**Task item:**
Starting at the first line, reproduce the listing below in full, exactly as given.

[Data extracts Boundary: Start]
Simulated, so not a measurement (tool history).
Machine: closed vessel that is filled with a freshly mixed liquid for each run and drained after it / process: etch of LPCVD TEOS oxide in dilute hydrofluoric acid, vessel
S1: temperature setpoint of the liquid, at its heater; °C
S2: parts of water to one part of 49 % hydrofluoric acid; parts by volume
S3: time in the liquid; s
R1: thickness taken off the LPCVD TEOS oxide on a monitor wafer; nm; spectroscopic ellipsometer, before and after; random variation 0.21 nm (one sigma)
[Data extracts Boundary: End]

**Response:**
Simulated, so not a measurement (tool history).
Machine: closed vessel that is filled with a freshly mixed liquid for each run and drained after it / process: etch of LPCVD TEOS oxide in dilute hydrofluoric acid, vessel
S1: temperature setpoint of the liquid, at its heater; °C
S2: parts of water to one part of 49 % hydrofluoric acid; parts by volume
S3: time in the liquid; s
R1: thickness taken off the LPCVD TEOS oxide on a monitor wafer; nm; spectroscopic ellipsometer, before and after; random variation 0.21 nm (one sigma)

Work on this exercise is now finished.